━━━ Records provided

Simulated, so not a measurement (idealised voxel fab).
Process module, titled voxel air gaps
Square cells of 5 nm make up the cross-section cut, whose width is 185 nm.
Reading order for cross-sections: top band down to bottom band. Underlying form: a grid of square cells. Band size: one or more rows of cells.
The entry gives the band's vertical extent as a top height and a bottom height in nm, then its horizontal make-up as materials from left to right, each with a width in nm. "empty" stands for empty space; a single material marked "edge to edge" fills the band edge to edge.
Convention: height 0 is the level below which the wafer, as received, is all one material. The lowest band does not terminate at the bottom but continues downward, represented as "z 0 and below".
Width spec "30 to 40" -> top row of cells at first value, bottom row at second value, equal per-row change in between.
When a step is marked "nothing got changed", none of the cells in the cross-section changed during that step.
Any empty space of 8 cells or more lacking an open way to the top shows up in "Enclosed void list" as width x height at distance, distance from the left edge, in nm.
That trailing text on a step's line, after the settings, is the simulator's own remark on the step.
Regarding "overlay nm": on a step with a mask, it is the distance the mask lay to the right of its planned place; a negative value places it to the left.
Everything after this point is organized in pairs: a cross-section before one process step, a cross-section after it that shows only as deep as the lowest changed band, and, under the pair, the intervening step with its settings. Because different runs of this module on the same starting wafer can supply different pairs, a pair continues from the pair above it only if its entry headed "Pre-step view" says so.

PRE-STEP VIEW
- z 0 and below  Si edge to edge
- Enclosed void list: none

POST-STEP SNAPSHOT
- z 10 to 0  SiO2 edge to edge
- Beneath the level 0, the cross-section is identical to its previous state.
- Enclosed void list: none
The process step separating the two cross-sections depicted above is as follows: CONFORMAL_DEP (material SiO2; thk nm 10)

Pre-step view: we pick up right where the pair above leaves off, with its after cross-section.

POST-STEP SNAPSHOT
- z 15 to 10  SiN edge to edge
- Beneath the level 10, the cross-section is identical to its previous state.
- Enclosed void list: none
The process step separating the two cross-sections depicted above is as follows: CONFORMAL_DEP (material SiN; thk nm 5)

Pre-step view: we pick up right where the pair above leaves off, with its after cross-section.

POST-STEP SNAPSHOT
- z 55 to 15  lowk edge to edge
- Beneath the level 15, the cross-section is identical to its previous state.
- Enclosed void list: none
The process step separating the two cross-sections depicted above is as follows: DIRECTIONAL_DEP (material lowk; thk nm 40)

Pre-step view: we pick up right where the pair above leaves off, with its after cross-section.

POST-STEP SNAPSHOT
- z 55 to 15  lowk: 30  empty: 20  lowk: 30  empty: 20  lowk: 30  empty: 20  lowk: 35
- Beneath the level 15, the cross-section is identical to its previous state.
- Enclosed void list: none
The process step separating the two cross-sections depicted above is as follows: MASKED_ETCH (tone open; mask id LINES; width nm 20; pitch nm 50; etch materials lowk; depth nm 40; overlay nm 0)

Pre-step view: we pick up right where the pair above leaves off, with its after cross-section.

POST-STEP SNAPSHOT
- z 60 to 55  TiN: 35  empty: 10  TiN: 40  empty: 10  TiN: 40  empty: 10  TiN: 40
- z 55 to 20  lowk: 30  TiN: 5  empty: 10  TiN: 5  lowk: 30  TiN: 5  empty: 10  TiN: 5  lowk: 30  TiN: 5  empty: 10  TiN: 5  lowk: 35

━━━━━━

Task item.
Could you set down, exactly as written, the lines above between the one holding "Convention: height 0" and the one holding "That trailing text", inclusive, and nothing more?

Task solution.
Convention: height 0 is the level below which the wafer, as received, is all one material. The lowest band does not terminate at the bottom but continues downward, represented as "z 0 and below".
Width spec "30 to 40" -> top row of cells at first value, bottom row at second value, equal per-row change in between.
When a step is marked "nothing got changed", none of the cells in the cross-section changed during that step.
Any empty space of 8 cells or more lacking an open way to the top shows up in "Enclosed void list" as width x height at distance, distance from the left edge, in nm.
That trailing text on a step's line, after the settings, is the simulator's own remark on the step.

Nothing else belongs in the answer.